---------- EXTRACTED RECORDS ----------

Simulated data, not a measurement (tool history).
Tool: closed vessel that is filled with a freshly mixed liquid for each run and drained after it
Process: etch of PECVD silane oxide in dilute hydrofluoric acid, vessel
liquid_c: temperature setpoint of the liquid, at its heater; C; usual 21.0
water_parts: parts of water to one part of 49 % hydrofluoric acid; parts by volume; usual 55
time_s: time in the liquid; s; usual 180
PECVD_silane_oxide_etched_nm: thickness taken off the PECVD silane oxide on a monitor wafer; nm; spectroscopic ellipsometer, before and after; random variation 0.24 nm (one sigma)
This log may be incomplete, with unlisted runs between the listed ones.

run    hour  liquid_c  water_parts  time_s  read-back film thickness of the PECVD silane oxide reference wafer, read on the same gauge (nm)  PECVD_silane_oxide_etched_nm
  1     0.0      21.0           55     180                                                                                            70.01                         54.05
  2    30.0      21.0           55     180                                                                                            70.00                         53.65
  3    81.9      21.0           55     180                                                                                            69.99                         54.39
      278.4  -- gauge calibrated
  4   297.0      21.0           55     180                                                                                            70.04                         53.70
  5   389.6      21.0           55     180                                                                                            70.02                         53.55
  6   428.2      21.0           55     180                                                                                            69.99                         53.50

----------

The first line of the data, the line with "This log may", and all lines in between are to be copied exactly. Leave out everything else.

_EXERCISE ANSWER_
Simulated data, not a measurement (tool history).
Tool: closed vessel that is filled with a freshly mixed liquid for each run and drained after it
Process: etch of PECVD silane oxide in dilute hydrofluoric acid, vessel
liquid_c: temperature setpoint of the liquid, at its heater; C; usual 21.0
water_parts: parts of water to one part of 49 % hydrofluoric acid; parts by volume; usual 55
time_s: time in the liquid; s; usual 180
PECVD_silane_oxide_etched_nm: thickness taken off the PECVD silane oxide on a monitor wafer; nm; spectroscopic ellipsometer, before and after; random variation 0.24 nm (one sigma)
This log may be incomplete, with unlisted runs between the listed ones.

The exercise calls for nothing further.